Dataset extract below:

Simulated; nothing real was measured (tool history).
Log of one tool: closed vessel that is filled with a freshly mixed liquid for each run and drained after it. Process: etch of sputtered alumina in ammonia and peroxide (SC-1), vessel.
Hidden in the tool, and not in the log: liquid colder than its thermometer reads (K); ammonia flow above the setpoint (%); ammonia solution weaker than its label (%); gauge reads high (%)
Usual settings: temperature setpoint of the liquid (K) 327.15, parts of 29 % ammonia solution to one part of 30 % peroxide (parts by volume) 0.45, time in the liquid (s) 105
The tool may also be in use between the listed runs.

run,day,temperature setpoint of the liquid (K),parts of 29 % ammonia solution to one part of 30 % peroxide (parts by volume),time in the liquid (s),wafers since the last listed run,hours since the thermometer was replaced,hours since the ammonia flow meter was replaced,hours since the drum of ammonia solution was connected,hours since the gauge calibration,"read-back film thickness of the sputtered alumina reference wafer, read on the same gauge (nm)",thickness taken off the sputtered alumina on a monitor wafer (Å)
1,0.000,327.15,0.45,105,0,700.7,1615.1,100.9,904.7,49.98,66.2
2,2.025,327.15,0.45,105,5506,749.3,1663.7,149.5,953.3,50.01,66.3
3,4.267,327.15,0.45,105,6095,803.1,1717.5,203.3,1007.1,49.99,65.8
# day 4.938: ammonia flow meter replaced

End of Dataset extract.

--- Assigned task ---
From the material above, retype precisely the lines between the line holding "Usual settings: temperature" and the line holding "The tool may", inclusive, and nothing beyond them.

--- Written solution ---
Usual settings: temperature setpoint of the liquid (K) 327.15, parts of 29 % ammonia solution to one part of 30 % peroxide (parts by volume) 0.45, time in the liquid (s) 105
The tool may also be in use between the listed runs.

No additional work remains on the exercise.